SUPPLIED INFORMATION:
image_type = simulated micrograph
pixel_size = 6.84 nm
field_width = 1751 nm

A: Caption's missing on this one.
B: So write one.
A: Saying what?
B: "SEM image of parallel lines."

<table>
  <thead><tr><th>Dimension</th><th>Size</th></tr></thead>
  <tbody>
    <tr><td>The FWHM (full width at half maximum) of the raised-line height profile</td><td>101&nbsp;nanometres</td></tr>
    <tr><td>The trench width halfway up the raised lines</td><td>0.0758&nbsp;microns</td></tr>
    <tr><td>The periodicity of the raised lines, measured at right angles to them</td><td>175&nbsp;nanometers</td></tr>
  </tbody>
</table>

WORK ORDER:
In the data above, which lines lie between the line with "<tr><td>The FWHM (full" and the line with "<tr><td>The trench width", inclusive? Print those lines exactly and nothing else.

WRITTEN RESPONSE:
    <tr><td>The FWHM (full width at half maximum) of the raised-line height profile</td><td>101&nbsp;nanometres</td></tr>
    <tr><td>The trench width halfway up the raised lines</td><td>0.0758&nbsp;microns</td></tr>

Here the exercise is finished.